**ACTION ITEM:**
From the first line through the one containing "0000001111111111", restate the listing word for word, and give no other lines.

((

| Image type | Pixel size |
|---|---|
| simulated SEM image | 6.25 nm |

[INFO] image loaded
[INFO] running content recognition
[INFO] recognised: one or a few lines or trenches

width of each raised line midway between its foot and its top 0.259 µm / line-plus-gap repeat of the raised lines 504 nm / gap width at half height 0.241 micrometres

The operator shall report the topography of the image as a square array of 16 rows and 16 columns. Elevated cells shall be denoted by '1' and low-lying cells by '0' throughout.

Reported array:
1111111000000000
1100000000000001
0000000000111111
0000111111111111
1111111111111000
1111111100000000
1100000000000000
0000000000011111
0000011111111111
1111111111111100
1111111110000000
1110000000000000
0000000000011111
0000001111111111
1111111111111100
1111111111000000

))

**ANSWER SPACE:**
| Image type | Pixel size |
|---|---|
| simulated SEM image | 6.25 nm |

[INFO] image loaded
[INFO] running content recognition
[INFO] recognised: one or a few lines or trenches

width of each raised line midway between its foot and its top 0.259 µm / line-plus-gap repeat of the raised lines 504 nm / gap width at half height 0.241 micrometres

The operator shall report the topography of the image as a square array of 16 rows and 16 columns. Elevated cells shall be denoted by '1' and low-lying cells by '0' throughout.

Reported array:
1111111000000000
1100000000000001
0000000000111111
0000111111111111
1111111111111000
1111111100000000
1100000000000000
0000000000011111
0000011111111111
1111111111111100
1111111110000000
1110000000000000
0000000000011111
0000001111111111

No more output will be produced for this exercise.